Start of SUPPLIED RECORDS

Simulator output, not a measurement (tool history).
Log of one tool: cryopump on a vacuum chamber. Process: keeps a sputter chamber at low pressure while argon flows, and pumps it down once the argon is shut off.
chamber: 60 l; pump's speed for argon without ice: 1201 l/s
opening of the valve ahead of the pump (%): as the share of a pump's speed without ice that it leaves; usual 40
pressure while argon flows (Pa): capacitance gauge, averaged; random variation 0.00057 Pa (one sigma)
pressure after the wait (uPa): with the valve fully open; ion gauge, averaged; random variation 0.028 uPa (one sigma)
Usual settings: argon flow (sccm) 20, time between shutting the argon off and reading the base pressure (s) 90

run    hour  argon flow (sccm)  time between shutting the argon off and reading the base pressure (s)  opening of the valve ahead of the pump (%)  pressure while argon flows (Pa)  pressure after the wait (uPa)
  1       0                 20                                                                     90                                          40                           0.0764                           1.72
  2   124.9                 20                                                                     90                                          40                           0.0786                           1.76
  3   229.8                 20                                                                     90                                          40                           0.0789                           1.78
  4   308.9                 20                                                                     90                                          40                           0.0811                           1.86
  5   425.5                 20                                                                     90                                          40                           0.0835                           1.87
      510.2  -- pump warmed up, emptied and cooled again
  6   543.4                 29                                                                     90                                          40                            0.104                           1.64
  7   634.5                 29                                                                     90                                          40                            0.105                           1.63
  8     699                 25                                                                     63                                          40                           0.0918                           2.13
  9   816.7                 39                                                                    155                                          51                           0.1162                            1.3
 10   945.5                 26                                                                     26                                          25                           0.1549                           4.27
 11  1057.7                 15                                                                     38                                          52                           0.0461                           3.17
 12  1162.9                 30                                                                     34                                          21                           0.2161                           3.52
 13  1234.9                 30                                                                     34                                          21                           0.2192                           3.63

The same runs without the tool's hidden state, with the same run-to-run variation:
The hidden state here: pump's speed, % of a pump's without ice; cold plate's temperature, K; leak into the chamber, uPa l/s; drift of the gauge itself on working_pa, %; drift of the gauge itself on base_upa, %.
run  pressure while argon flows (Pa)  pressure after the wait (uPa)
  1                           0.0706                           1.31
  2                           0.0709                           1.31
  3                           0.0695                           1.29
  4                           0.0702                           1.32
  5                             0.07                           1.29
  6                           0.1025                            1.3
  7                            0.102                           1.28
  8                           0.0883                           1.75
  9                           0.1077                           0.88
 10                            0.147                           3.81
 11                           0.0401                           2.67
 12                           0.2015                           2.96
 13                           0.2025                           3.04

End of SUPPLIED RECORDS

WORK ITEM
Set down, exactly as they appear, the lines above from the first one to the line that holds "and cooled again", both included, please, and no others.

RESPONSE AREA
Simulator output, not a measurement (tool history).
Log of one tool: cryopump on a vacuum chamber. Process: keeps a sputter chamber at low pressure while argon flows, and pumps it down once the argon is shut off.
chamber: 60 l; pump's speed for argon without ice: 1201 l/s
opening of the valve ahead of the pump (%): as the share of a pump's speed without ice that it leaves; usual 40
pressure while argon flows (Pa): capacitance gauge, averaged; random variation 0.00057 Pa (one sigma)
pressure after the wait (uPa): with the valve fully open; ion gauge, averaged; random variation 0.028 uPa (one sigma)
Usual settings: argon flow (sccm) 20, time between shutting the argon off and reading the base pressure (s) 90

run    hour  argon flow (sccm)  time between shutting the argon off and reading the base pressure (s)  opening of the valve ahead of the pump (%)  pressure while argon flows (Pa)  pressure after the wait (uPa)
  1       0                 20                                                                     90                                          40                           0.0764                           1.72
  2   124.9                 20                                                                     90                                          40                           0.0786                           1.76
  3   229.8                 20                                                                     90                                          40                           0.0789                           1.78
  4   308.9                 20                                                                     90                                          40                           0.0811                           1.86
  5   425.5                 20                                                                     90                                          40                           0.0835                           1.87
      510.2  -- pump warmed up, emptied and cooled again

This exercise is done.